- **WORK INSTRUCTION**: Taking the entries below from the top, restate each line exactly and end with the line containing "note on this".

- **INPUT DATA**:
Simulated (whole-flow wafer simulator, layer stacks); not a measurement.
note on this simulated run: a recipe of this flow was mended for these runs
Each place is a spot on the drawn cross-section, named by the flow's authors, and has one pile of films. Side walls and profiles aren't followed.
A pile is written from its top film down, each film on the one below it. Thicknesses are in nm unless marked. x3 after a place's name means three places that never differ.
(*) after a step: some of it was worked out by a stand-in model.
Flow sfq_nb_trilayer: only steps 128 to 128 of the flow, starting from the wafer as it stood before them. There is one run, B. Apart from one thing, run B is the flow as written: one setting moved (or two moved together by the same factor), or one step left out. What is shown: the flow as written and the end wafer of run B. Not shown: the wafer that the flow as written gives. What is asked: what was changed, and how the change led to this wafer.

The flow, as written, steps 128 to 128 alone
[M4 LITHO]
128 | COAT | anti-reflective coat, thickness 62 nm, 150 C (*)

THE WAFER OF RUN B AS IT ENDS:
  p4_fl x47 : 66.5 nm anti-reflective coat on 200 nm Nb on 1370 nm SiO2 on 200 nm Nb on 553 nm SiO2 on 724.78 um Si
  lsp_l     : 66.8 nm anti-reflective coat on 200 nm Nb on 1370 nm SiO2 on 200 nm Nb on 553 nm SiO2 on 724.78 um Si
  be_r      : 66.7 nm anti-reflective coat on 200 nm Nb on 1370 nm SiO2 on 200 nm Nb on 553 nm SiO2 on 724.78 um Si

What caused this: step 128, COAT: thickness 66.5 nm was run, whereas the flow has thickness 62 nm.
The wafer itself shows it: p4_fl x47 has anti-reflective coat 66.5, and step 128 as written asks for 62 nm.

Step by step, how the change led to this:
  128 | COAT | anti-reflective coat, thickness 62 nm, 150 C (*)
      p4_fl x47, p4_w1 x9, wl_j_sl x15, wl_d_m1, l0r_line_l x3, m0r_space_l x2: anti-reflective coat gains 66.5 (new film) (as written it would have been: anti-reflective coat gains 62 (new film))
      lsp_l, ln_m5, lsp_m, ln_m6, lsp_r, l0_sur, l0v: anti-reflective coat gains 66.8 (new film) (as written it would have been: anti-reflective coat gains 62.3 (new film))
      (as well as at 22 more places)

- **WRITTEN REPLY**:
Simulated (whole-flow wafer simulator, layer stacks); not a measurement.
note on this simulated run: a recipe of this flow was mended for these runs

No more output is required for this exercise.